STORED DATA:
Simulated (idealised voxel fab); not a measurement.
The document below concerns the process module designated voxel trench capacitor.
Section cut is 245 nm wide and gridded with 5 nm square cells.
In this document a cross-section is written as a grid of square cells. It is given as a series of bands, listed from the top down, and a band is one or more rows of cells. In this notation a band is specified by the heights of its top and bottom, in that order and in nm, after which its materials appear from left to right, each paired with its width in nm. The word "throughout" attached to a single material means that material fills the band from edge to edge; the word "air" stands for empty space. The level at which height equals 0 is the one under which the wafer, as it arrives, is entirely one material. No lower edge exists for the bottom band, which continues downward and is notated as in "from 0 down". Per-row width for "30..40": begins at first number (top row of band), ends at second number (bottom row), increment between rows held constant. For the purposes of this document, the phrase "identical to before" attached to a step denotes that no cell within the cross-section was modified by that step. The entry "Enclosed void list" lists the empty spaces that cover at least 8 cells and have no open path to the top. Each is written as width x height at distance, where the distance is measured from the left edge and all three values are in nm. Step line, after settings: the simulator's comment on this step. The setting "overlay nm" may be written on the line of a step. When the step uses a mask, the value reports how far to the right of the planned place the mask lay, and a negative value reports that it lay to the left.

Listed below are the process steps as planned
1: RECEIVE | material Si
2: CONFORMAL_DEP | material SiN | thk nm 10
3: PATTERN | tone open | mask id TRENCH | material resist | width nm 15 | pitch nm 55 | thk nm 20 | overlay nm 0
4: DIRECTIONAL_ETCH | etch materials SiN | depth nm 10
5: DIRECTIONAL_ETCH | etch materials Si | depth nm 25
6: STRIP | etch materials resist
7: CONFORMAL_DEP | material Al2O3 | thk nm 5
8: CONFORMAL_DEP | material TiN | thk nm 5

EXERCISE: Each entry is to be output exactly as it was written.

TASK SOLUTION:
Simulated (idealised voxel fab); not a measurement.
The document below concerns the process module designated voxel trench capacitor.
Section cut is 245 nm wide and gridded with 5 nm square cells.
In this document a cross-section is written as a grid of square cells. It is given as a series of bands, listed from the top down, and a band is one or more rows of cells. In this notation a band is specified by the heights of its top and bottom, in that order and in nm, after which its materials appear from left to right, each paired with its width in nm. The word "throughout" attached to a single material means that material fills the band from edge to edge; the word "air" stands for empty space. The level at which height equals 0 is the one under which the wafer, as it arrives, is entirely one material. No lower edge exists for the bottom band, which continues downward and is notated as in "from 0 down". Per-row width for "30..40": begins at first number (top row of band), ends at second number (bottom row), increment between rows held constant. For the purposes of this document, the phrase "identical to before" attached to a step denotes that no cell within the cross-section was modified by that step. The entry "Enclosed void list" lists the empty spaces that cover at least 8 cells and have no open path to the top. Each is written as width x height at distance, where the distance is measured from the left edge and all three values are in nm. Step line, after settings: the simulator's comment on this step. The setting "overlay nm" may be written on the line of a step. When the step uses a mask, the value reports how far to the right of the planned place the mask lay, and a negative value reports that it lay to the left.

Listed below are the process steps as planned
1: RECEIVE | material Si
2: CONFORMAL_DEP | material SiN | thk nm 10
3: PATTERN | tone open | mask id TRENCH | material resist | width nm 15 | pitch nm 55 | thk nm 20 | overlay nm 0
4: DIRECTIONAL_ETCH | etch materials SiN | depth nm 10
5: DIRECTIONAL_ETCH | etch materials Si | depth nm 25
6: STRIP | etch materials resist
7: CONFORMAL_DEP | material Al2O3 | thk nm 5
8: CONFORMAL_DEP | material TiN | thk nm 5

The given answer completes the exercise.